→ Action item:
The listing below needs to be copied in full, exactly.

→ Record excerpts:
#####
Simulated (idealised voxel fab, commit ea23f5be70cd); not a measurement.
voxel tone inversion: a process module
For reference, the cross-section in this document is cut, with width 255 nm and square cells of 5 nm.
#####

→ Result:
Simulated (idealised voxel fab, commit ea23f5be70cd); not a measurement.
voxel tone inversion: a process module
For reference, the cross-section in this document is cut, with width 255 nm and square cells of 5 nm.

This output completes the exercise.